● Work instruction: Please retype every entry, keeping each one exactly as written.

● Information shown:
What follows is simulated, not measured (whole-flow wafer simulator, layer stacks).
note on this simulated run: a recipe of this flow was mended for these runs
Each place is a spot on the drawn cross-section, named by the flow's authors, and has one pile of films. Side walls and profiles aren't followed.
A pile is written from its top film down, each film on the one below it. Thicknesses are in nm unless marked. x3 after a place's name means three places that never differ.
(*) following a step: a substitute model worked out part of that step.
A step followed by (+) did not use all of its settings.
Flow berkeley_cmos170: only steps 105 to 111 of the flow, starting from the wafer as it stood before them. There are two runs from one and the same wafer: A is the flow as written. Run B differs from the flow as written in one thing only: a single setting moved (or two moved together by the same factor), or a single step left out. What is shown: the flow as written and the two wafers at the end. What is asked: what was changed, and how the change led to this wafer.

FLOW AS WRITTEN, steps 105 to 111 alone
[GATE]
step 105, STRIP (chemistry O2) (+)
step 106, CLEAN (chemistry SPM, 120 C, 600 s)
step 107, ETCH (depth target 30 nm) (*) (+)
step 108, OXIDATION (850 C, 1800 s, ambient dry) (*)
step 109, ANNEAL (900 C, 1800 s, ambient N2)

● Response box:
What follows is simulated, not measured (whole-flow wafer simulator, layer stacks).
note on this simulated run: a recipe of this flow was mended for these runs
Each place is a spot on the drawn cross-section, named by the flow's authors, and has one pile of films. Side walls and profiles aren't followed.
A pile is written from its top film down, each film on the one below it. Thicknesses are in nm unless marked. x3 after a place's name means three places that never differ.
(*) following a step: a substitute model worked out part of that step.
A step followed by (+) did not use all of its settings.
Flow berkeley_cmos170: only steps 105 to 111 of the flow, starting from the wafer as it stood before them. There are two runs from one and the same wafer: A is the flow as written. Run B differs from the flow as written in one thing only: a single setting moved (or two moved together by the same factor), or a single step left out. What is shown: the flow as written and the two wafers at the end. What is asked: what was changed, and how the change led to this wafer.

FLOW AS WRITTEN, steps 105 to 111 alone
[GATE]
step 105, STRIP (chemistry O2) (+)
step 106, CLEAN (chemistry SPM, 120 C, 600 s)
step 107, ETCH (depth target 30 nm) (*) (+)
step 108, OXIDATION (850 C, 1800 s, ambient dry) (*)
step 109, ANNEAL (900 C, 1800 s, ambient N2)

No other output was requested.